- **ENTRIES PROVIDED**:
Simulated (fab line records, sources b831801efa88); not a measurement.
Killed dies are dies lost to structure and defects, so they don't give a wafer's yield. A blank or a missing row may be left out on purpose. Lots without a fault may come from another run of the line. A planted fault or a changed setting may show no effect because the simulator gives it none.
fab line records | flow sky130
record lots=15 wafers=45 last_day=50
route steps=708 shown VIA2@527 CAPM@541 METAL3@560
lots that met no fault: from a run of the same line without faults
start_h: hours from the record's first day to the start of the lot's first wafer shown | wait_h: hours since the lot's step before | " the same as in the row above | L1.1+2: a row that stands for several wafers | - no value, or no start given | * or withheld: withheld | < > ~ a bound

- **ASSIGNED TASK**:
Print the listing above in its entirety, with every line exact.

- **EXERCISE ANSWER**:
Simulated (fab line records, sources b831801efa88); not a measurement.
Killed dies are dies lost to structure and defects, so they don't give a wafer's yield. A blank or a missing row may be left out on purpose. Lots without a fault may come from another run of the line. A planted fault or a changed setting may show no effect because the simulator gives it none.
fab line records | flow sky130
record lots=15 wafers=45 last_day=50
route steps=708 shown VIA2@527 CAPM@541 METAL3@560
lots that met no fault: from a run of the same line without faults
start_h: hours from the record's first day to the start of the lot's first wafer shown | wait_h: hours since the lot's step before | " the same as in the row above | L1.1+2: a row that stands for several wafers | - no value, or no start given | * or withheld: withheld | < > ~ a bound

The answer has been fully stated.